■ Information provided ■
┄┄┄┄┄┄┄┄┄┄

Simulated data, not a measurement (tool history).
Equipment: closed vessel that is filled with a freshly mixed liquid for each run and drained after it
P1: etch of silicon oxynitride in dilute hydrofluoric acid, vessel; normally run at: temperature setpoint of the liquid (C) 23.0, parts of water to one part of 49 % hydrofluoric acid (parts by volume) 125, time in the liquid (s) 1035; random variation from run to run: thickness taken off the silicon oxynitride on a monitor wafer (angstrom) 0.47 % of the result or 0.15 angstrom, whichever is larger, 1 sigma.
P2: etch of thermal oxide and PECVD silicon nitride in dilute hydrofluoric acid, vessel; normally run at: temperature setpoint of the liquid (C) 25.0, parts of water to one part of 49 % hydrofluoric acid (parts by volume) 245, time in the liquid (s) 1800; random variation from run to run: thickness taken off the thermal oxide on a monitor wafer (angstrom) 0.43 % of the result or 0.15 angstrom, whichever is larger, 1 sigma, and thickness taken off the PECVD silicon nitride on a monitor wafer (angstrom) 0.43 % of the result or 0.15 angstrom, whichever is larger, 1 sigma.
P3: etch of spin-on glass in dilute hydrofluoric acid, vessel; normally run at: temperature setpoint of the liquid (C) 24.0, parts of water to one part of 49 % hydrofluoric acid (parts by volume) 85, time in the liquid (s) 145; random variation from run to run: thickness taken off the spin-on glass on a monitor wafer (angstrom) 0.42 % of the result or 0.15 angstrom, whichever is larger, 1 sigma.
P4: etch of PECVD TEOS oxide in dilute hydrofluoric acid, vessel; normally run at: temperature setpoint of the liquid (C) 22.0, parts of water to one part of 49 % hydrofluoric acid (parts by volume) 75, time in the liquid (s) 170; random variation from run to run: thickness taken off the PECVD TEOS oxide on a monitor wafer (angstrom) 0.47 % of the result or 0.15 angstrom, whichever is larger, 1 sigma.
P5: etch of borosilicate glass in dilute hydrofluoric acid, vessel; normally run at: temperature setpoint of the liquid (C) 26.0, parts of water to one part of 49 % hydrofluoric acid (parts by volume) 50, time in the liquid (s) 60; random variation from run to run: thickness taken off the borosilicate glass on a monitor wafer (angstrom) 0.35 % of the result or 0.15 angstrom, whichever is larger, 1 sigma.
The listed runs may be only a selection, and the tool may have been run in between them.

┄┄┄┄┄┄┄┄┄┄

■ Work instruction ■
With the first line of the records as the start and the line holding "P1: etch of" as the end, please copy exactly those lines and no others.

■ Your response ■
Simulated data, not a measurement (tool history).
Equipment: closed vessel that is filled with a freshly mixed liquid for each run and drained after it
P1: etch of silicon oxynitride in dilute hydrofluoric acid, vessel; normally run at: temperature setpoint of the liquid (C) 23.0, parts of water to one part of 49 % hydrofluoric acid (parts by volume) 125, time in the liquid (s) 1035; random variation from run to run: thickness taken off the silicon oxynitride on a monitor wafer (angstrom) 0.47 % of the result or 0.15 angstrom, whichever is larger, 1 sigma.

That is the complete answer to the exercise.